────────

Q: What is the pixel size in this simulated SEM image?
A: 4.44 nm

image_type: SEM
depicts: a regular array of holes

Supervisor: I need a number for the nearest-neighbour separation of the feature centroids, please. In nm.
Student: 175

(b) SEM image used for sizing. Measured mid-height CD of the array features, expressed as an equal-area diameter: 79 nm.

────────

## Work request
Please print out every entry again, exactly as it reads.

## Problem solution
Q: What is the pixel size in this simulated SEM image?
A: 4.44 nm

image_type: SEM
depicts: a regular array of holes

Supervisor: I need a number for the nearest-neighbour separation of the feature centroids, please. In nm.
Student: 175

(b) SEM image used for sizing. Measured mid-height CD of the array features, expressed as an equal-area diameter: 79 nm.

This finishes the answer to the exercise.